**Work order**
Look below for the line holding "A width such" and the line holding "after a step's". Transcribe exactly those lines and all lines between them, nothing more.

**Records provided**
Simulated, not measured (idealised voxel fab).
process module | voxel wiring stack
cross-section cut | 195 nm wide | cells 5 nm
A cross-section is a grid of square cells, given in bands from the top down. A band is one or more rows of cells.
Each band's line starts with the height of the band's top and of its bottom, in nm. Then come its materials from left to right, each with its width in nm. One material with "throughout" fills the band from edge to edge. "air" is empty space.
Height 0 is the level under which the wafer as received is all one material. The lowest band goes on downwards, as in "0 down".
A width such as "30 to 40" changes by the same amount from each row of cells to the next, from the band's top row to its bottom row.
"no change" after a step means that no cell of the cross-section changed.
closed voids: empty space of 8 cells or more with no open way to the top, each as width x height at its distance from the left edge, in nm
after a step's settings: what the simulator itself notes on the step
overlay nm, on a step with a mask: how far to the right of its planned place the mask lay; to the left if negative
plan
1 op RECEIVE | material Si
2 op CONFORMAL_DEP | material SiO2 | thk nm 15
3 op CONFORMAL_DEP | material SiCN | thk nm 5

**Reply**
A width such as "30 to 40" changes by the same amount from each row of cells to the next, from the band's top row to its bottom row.
"no change" after a step means that no cell of the cross-section changed.
closed voids: empty space of 8 cells or more with no open way to the top, each as width x height at its distance from the left edge, in nm
after a step's settings: what the simulator itself notes on the step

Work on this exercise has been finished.